Top of Entries shown

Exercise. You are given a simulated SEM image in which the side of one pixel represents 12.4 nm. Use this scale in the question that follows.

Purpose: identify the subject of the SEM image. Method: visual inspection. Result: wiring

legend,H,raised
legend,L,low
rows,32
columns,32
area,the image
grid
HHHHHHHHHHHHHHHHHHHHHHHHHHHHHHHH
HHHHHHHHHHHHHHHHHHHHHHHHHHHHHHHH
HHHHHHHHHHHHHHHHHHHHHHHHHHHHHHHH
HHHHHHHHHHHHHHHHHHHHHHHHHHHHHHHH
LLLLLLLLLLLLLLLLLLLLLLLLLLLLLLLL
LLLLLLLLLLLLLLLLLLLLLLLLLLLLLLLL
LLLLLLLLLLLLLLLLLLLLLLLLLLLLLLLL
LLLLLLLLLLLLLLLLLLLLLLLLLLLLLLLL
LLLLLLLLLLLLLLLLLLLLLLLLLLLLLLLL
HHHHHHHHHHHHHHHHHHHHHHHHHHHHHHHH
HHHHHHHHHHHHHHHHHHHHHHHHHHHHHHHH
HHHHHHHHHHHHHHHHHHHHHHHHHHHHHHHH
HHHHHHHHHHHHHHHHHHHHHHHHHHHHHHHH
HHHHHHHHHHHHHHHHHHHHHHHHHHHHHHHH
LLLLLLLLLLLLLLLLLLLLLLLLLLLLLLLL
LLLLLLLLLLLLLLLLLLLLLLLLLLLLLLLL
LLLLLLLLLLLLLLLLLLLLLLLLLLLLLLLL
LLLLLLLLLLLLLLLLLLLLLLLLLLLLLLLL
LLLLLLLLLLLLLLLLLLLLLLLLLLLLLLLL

Bottom of Entries shown

■ Brief: Repeat exactly, please, each line from the beginning of the data through the line with "legend,L,low" in it, and only those lines.

■ Exercise result:
Exercise. You are given a simulated SEM image in which the side of one pixel represents 12.4 nm. Use this scale in the question that follows.

Purpose: identify the subject of the SEM image. Method: visual inspection. Result: wiring

legend,H,raised
legend,L,low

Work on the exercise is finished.